**ASSIGNED TASK**
From the data that follows, print exactly the lines starting at the one containing "alike: cdNm" and ending at the one containing "then, 1 step"; include both of them and nothing more.

**RAW DATA**
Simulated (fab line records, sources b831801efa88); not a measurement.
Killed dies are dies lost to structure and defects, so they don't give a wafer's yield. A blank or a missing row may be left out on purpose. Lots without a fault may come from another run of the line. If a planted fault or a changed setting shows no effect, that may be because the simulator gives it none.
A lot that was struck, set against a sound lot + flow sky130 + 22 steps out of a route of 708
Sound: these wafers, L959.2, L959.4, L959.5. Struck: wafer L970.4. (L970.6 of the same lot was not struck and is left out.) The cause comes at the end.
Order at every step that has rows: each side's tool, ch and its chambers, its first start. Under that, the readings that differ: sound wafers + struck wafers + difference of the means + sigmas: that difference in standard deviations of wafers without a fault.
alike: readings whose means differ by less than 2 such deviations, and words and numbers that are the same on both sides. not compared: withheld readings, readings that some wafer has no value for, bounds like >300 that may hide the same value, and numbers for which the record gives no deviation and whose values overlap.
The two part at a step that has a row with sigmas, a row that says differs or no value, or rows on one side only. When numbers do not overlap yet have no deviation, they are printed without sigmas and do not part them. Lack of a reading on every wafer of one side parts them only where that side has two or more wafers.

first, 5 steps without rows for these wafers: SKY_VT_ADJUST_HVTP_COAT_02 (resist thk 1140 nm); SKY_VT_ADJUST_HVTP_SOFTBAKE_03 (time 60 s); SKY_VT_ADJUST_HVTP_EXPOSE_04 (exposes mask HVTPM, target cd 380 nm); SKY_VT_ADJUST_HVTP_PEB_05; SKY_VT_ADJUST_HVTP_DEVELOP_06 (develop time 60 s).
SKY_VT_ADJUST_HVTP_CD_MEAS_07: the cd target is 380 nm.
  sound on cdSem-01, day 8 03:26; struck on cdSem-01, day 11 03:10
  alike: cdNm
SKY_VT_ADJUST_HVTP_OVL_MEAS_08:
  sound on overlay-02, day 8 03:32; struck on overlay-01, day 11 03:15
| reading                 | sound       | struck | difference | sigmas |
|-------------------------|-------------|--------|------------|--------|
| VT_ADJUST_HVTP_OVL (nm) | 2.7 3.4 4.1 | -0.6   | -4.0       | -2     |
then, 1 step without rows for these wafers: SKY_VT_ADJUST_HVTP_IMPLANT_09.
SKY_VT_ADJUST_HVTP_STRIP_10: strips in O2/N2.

**SOLUTION**
  alike: cdNm
SKY_VT_ADJUST_HVTP_OVL_MEAS_08:
  sound on overlay-02, day 8 03:32; struck on overlay-01, day 11 03:15
| reading                 | sound       | struck | difference | sigmas |
|-------------------------|-------------|--------|------------|--------|
| VT_ADJUST_HVTP_OVL (nm) | 2.7 3.4 4.1 | -0.6   | -4.0       | -2     |
then, 1 step without rows for these wafers: SKY_VT_ADJUST_HVTP_IMPLANT_09.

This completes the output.